Line by line, reproduce exactly the beginning of the listing below, ending with the line that contains "5A,44.0,195,15.8,839.8,851.1,8.1052,88.527" and adding nothing.

START Extracted entries
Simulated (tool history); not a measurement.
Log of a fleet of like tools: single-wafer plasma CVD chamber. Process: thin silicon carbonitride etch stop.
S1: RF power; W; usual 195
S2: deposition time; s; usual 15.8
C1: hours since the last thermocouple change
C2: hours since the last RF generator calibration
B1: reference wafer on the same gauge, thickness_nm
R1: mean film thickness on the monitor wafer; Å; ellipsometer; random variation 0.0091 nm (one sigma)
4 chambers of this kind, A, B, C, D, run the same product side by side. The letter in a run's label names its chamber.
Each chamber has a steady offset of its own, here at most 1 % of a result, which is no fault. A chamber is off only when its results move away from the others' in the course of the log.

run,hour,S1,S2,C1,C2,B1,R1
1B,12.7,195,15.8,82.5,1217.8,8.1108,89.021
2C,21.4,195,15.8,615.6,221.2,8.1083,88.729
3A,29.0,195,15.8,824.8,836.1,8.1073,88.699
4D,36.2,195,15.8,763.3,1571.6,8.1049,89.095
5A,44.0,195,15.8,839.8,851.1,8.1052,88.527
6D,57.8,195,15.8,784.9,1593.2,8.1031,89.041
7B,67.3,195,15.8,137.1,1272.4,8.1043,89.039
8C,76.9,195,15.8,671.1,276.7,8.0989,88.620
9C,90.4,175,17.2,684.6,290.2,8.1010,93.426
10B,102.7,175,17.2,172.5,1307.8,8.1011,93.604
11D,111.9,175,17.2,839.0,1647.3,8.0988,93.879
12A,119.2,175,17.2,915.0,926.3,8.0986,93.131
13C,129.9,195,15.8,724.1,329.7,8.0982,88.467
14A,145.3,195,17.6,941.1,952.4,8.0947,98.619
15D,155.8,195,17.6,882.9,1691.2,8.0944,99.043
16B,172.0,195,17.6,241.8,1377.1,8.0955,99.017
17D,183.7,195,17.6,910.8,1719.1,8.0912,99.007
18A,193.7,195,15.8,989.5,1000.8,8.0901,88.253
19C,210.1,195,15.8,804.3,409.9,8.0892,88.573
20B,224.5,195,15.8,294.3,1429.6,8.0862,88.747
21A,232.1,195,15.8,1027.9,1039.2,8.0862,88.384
END Extracted entries

Result>
Simulated (tool history); not a measurement.
Log of a fleet of like tools: single-wafer plasma CVD chamber. Process: thin silicon carbonitride etch stop.
S1: RF power; W; usual 195
S2: deposition time; s; usual 15.8
C1: hours since the last thermocouple change
C2: hours since the last RF generator calibration
B1: reference wafer on the same gauge, thickness_nm
R1: mean film thickness on the monitor wafer; Å; ellipsometer; random variation 0.0091 nm (one sigma)
4 chambers of this kind, A, B, C, D, run the same product side by side. The letter in a run's label names its chamber.
Each chamber has a steady offset of its own, here at most 1 % of a result, which is no fault. A chamber is off only when its results move away from the others' in the course of the log.

run,hour,S1,S2,C1,C2,B1,R1
1B,12.7,195,15.8,82.5,1217.8,8.1108,89.021
2C,21.4,195,15.8,615.6,221.2,8.1083,88.729
3A,29.0,195,15.8,824.8,836.1,8.1073,88.699
4D,36.2,195,15.8,763.3,1571.6,8.1049,89.095
5A,44.0,195,15.8,839.8,851.1,8.1052,88.527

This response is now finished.